/---

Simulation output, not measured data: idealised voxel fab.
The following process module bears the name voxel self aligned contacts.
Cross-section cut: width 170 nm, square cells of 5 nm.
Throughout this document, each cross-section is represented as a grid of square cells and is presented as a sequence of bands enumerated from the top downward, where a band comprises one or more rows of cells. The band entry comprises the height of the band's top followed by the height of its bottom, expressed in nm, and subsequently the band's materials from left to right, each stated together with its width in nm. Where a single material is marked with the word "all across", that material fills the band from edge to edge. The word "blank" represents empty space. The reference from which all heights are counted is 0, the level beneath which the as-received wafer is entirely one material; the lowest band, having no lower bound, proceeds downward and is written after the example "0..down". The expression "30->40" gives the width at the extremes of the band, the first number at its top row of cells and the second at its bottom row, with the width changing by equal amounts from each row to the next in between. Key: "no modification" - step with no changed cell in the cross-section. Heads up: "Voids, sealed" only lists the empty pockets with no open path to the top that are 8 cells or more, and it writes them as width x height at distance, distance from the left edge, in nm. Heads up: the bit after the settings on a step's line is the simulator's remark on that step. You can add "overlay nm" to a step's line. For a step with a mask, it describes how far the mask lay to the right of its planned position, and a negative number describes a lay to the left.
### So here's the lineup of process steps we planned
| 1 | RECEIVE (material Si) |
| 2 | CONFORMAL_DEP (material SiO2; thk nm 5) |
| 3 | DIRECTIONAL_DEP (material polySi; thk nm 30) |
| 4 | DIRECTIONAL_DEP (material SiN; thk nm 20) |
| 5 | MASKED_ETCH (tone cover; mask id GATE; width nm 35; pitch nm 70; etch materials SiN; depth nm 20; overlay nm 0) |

\---

-- WORK ORDER --
From the first line of the records through the line with "Cross-section cut: width", retype everything word for word, including both ends.

-- WRITTEN SOLUTION --
Simulation output, not measured data: idealised voxel fab.
The following process module bears the name voxel self aligned contacts.
Cross-section cut: width 170 nm, square cells of 5 nm.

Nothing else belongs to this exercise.